--- DATA EXTRACT ---
┄┄┄┄┄┄

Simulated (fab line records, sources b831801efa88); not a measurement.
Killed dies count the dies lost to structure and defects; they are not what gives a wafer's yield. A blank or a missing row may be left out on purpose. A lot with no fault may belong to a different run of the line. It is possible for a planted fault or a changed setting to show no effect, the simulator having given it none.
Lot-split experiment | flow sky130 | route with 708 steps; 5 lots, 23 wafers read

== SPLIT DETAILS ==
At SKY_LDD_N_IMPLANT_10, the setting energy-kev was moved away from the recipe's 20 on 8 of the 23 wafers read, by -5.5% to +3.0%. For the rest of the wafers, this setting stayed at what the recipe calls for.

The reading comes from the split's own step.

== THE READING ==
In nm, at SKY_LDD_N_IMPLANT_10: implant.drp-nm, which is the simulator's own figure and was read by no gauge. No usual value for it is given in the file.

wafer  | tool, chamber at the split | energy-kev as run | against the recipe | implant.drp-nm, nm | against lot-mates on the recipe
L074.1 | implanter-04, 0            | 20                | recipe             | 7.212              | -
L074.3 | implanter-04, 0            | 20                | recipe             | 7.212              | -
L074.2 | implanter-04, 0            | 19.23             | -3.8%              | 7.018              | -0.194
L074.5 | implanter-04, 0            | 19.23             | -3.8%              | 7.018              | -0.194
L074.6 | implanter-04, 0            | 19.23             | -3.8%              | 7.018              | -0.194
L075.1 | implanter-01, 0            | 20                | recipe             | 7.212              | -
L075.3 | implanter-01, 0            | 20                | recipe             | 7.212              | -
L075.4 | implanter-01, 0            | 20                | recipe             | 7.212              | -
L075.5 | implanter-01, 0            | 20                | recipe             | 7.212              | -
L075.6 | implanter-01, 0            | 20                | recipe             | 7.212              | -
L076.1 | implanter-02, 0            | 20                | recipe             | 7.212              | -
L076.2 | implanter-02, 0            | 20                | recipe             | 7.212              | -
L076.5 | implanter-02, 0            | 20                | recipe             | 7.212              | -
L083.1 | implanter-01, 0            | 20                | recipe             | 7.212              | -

┄┄┄┄┄┄

--- ASSIGNMENT ---
Beginning with the line holding "L074.1 | implanter-04, 0" and ending with the line holding "L074.5 | implanter-04, 0", write out the stretch of material above exactly; add no further lines.

--- SOLUTION ---
L074.1 | implanter-04, 0            | 20                | recipe             | 7.212              | -
L074.3 | implanter-04, 0            | 20                | recipe             | 7.212              | -
L074.2 | implanter-04, 0            | 19.23             | -3.8%              | 7.018              | -0.194
L074.5 | implanter-04, 0            | 19.23             | -3.8%              | 7.018              | -0.194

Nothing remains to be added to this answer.